● DATA EXTRACT:
==========
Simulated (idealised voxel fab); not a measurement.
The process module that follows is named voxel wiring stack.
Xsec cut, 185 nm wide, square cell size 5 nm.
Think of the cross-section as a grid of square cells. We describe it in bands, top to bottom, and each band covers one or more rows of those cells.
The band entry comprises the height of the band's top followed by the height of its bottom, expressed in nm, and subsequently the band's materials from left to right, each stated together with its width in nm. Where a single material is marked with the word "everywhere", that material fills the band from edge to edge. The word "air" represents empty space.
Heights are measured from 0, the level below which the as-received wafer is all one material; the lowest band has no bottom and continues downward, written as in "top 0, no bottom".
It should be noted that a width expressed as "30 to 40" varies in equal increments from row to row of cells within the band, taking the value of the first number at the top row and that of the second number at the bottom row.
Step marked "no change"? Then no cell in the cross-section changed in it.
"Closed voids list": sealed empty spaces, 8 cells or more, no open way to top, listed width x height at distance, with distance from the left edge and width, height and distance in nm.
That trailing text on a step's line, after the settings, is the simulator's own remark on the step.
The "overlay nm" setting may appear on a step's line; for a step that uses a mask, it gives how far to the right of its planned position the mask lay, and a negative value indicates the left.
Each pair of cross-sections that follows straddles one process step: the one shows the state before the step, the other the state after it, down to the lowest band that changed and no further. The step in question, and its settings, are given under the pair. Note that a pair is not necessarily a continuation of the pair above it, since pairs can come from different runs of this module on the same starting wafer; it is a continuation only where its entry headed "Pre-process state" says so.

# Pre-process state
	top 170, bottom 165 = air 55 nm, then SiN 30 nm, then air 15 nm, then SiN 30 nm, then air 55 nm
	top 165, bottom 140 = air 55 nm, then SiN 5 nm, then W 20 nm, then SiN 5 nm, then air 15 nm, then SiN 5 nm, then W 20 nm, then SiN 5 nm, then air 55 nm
==========

● ACTION ITEM: Taking the listing above as the source, transcribe only the lines starting at the line with "distance in nm." and going through the line with "top 170, bottom", unaltered and with both ends included.

● EXERCISE SOLUTION:
"Closed voids list": sealed empty spaces, 8 cells or more, no open way to top, listed width x height at distance, with distance from the left edge and width, height and distance in nm.
That trailing text on a step's line, after the settings, is the simulator's own remark on the step.
The "overlay nm" setting may appear on a step's line; for a step that uses a mask, it gives how far to the right of its planned position the mask lay, and a negative value indicates the left.
Each pair of cross-sections that follows straddles one process step: the one shows the state before the step, the other the state after it, down to the lowest band that changed and no further. The step in question, and its settings, are given under the pair. Note that a pair is not necessarily a continuation of the pair above it, since pairs can come from different runs of this module on the same starting wafer; it is a continuation only where its entry headed "Pre-process state" says so.

# Pre-process state
	top 170, bottom 165 = air 55 nm, then SiN 30 nm, then air 15 nm, then SiN 30 nm, then air 55 nm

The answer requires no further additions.